Transcribe exactly the span of lines that begins the records and ends with the line holding "KrF_of_TRILAYER_I4_VIA_LITHO_COAT_103.thk-nm (the simulator's", both boundary lines included.

=======
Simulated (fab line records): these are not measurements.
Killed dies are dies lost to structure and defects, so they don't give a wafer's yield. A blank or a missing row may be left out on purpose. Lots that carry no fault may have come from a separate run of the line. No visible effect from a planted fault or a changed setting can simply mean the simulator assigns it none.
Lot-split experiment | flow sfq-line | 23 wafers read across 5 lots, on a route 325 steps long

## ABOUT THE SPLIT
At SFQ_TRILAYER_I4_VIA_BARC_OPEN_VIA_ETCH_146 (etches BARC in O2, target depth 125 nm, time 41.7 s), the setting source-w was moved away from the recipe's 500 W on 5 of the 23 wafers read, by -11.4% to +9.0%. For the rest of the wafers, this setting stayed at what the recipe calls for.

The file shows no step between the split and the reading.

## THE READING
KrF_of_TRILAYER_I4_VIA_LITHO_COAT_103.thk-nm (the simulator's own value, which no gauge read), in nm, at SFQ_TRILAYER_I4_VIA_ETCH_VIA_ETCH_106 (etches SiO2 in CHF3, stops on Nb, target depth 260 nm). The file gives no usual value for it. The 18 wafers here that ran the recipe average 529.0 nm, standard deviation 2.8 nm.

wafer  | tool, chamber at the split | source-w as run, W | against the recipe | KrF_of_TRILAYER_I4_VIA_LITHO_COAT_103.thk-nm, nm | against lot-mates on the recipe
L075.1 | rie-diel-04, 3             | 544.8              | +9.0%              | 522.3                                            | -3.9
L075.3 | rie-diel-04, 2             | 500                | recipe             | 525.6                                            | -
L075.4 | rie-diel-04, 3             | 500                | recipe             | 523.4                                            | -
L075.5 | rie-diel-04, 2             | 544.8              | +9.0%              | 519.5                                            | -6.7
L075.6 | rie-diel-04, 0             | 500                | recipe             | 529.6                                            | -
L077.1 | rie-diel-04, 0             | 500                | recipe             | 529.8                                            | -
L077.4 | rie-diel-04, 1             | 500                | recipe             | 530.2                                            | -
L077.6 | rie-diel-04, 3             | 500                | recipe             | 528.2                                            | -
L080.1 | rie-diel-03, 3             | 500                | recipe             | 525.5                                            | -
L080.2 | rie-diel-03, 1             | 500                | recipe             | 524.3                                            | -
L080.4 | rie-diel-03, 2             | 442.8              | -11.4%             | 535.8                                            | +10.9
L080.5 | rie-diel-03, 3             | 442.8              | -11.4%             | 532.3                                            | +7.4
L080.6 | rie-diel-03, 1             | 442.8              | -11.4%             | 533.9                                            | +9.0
=======

Answer area:
Simulated (fab line records): these are not measurements.
Killed dies are dies lost to structure and defects, so they don't give a wafer's yield. A blank or a missing row may be left out on purpose. Lots that carry no fault may have come from a separate run of the line. No visible effect from a planted fault or a changed setting can simply mean the simulator assigns it none.
Lot-split experiment | flow sfq-line | 23 wafers read across 5 lots, on a route 325 steps long

## ABOUT THE SPLIT
At SFQ_TRILAYER_I4_VIA_BARC_OPEN_VIA_ETCH_146 (etches BARC in O2, target depth 125 nm, time 41.7 s), the setting source-w was moved away from the recipe's 500 W on 5 of the 23 wafers read, by -11.4% to +9.0%. For the rest of the wafers, this setting stayed at what the recipe calls for.

The file shows no step between the split and the reading.

## THE READING
KrF_of_TRILAYER_I4_VIA_LITHO_COAT_103.thk-nm (the simulator's own value, which no gauge read), in nm, at SFQ_TRILAYER_I4_VIA_ETCH_VIA_ETCH_106 (etches SiO2 in CHF3, stops on Nb, target depth 260 nm). The file gives no usual value for it. The 18 wafers here that ran the recipe average 529.0 nm, standard deviation 2.8 nm.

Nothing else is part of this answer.